Data for review Block Start
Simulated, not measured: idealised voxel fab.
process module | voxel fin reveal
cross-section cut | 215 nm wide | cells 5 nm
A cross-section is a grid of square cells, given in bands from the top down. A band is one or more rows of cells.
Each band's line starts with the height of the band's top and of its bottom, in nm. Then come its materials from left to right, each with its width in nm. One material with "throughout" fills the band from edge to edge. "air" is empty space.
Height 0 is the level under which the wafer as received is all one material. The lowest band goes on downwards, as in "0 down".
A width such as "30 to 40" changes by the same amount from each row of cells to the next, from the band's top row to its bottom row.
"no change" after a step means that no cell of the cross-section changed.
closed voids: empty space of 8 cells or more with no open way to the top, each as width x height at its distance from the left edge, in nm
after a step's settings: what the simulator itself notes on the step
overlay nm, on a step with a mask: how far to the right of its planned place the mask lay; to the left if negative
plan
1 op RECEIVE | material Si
Data for review Block End

▶ Task item
Repeat all the lines above, keeping them exactly as they are.

▶ Reply
Simulated, not measured: idealised voxel fab.
process module | voxel fin reveal
cross-section cut | 215 nm wide | cells 5 nm
A cross-section is a grid of square cells, given in bands from the top down. A band is one or more rows of cells.
Each band's line starts with the height of the band's top and of its bottom, in nm. Then come its materials from left to right, each with its width in nm. One material with "throughout" fills the band from edge to edge. "air" is empty space.
Height 0 is the level under which the wafer as received is all one material. The lowest band goes on downwards, as in "0 down".
A width such as "30 to 40" changes by the same amount from each row of cells to the next, from the band's top row to its bottom row.
"no change" after a step means that no cell of the cross-section changed.
closed voids: empty space of 8 cells or more with no open way to the top, each as width x height at its distance from the left edge, in nm
after a step's settings: what the simulator itself notes on the step
overlay nm, on a step with a mask: how far to the right of its planned place the mask lay; to the left if negative
plan
1 op RECEIVE | material Si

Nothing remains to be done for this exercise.